**Supplied entries**
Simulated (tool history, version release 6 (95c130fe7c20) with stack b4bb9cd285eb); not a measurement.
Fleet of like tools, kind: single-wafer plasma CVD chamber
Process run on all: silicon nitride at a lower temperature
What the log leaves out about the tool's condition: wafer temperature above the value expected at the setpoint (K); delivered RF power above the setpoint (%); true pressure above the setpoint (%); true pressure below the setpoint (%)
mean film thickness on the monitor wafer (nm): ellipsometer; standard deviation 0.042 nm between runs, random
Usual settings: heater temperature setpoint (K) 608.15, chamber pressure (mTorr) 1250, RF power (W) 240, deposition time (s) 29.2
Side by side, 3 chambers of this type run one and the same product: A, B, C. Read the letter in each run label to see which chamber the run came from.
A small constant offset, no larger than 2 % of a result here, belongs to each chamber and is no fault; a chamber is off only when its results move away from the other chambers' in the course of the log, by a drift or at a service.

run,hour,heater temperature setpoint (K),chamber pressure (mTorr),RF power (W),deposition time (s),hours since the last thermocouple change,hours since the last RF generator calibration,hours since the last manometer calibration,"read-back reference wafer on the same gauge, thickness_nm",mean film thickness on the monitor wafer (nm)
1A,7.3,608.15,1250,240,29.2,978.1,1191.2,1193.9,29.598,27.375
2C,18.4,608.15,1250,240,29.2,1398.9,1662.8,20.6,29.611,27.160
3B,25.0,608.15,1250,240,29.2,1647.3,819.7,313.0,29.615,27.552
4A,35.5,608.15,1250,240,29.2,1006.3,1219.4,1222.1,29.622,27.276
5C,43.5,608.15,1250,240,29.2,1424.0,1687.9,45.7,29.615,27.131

**Action item**
All records shown above need to be written out again verbatim.

**Task solution**
Simulated (tool history, version release 6 (95c130fe7c20) with stack b4bb9cd285eb); not a measurement.
Fleet of like tools, kind: single-wafer plasma CVD chamber
Process run on all: silicon nitride at a lower temperature
What the log leaves out about the tool's condition: wafer temperature above the value expected at the setpoint (K); delivered RF power above the setpoint (%); true pressure above the setpoint (%); true pressure below the setpoint (%)
mean film thickness on the monitor wafer (nm): ellipsometer; standard deviation 0.042 nm between runs, random
Usual settings: heater temperature setpoint (K) 608.15, chamber pressure (mTorr) 1250, RF power (W) 240, deposition time (s) 29.2
Side by side, 3 chambers of this type run one and the same product: A, B, C. Read the letter in each run label to see which chamber the run came from.
A small constant offset, no larger than 2 % of a result here, belongs to each chamber and is no fault; a chamber is off only when its results move away from the other chambers' in the course of the log, by a drift or at a service.

run,hour,heater temperature setpoint (K),chamber pressure (mTorr),RF power (W),deposition time (s),hours since the last thermocouple change,hours since the last RF generator calibration,hours since the last manometer calibration,"read-back reference wafer on the same gauge, thickness_nm",mean film thickness on the monitor wafer (nm)
1A,7.3,608.15,1250,240,29.2,978.1,1191.2,1193.9,29.598,27.375
2C,18.4,608.15,1250,240,29.2,1398.9,1662.8,20.6,29.611,27.160
3B,25.0,608.15,1250,240,29.2,1647.3,819.7,313.0,29.615,27.552
4A,35.5,608.15,1250,240,29.2,1006.3,1219.4,1222.1,29.622,27.276
5C,43.5,608.15,1250,240,29.2,1424.0,1687.9,45.7,29.615,27.131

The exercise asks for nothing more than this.